*** Opening of Information shown ***

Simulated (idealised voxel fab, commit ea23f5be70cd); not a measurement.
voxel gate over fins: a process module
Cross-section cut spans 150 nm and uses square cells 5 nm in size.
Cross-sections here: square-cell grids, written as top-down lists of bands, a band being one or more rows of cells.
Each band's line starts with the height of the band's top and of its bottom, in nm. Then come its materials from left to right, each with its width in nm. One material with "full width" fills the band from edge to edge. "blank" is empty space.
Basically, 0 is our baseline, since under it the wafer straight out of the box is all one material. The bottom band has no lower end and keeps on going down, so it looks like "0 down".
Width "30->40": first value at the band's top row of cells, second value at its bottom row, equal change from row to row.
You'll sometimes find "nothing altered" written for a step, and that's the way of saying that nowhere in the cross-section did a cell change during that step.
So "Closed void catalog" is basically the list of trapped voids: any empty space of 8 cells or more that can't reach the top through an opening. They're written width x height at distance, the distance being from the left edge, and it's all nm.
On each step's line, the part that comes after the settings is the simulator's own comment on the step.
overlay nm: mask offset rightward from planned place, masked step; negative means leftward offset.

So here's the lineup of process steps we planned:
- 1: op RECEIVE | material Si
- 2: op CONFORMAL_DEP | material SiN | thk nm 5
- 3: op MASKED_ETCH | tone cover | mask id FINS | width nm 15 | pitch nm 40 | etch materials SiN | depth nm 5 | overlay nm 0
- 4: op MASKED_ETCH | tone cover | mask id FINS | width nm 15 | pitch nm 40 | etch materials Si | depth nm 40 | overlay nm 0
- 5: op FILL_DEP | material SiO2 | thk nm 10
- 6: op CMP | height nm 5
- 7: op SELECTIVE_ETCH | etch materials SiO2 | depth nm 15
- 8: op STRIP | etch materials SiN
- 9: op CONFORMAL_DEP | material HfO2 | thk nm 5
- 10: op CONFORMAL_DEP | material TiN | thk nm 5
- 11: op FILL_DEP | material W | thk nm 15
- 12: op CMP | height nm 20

*** Close of Information shown ***

■ Assignment:
Your answer consists solely of the lines from the top of the records above through the line that contains "- 2: op CONFORMAL_DEP", each echoed exactly.

■ Worked solution:
Simulated (idealised voxel fab, commit ea23f5be70cd); not a measurement.
voxel gate over fins: a process module
Cross-section cut spans 150 nm and uses square cells 5 nm in size.
Cross-sections here: square-cell grids, written as top-down lists of bands, a band being one or more rows of cells.
Each band's line starts with the height of the band's top and of its bottom, in nm. Then come its materials from left to right, each with its width in nm. One material with "full width" fills the band from edge to edge. "blank" is empty space.
Basically, 0 is our baseline, since under it the wafer straight out of the box is all one material. The bottom band has no lower end and keeps on going down, so it looks like "0 down".
Width "30->40": first value at the band's top row of cells, second value at its bottom row, equal change from row to row.
You'll sometimes find "nothing altered" written for a step, and that's the way of saying that nowhere in the cross-section did a cell change during that step.
So "Closed void catalog" is basically the list of trapped voids: any empty space of 8 cells or more that can't reach the top through an opening. They're written width x height at distance, the distance being from the left edge, and it's all nm.
On each step's line, the part that comes after the settings is the simulator's own comment on the step.
overlay nm: mask offset rightward from planned place, masked step; negative means leftward offset.

So here's the lineup of process steps we planned:
- 1: op RECEIVE | material Si
- 2: op CONFORMAL_DEP | material SiN | thk nm 5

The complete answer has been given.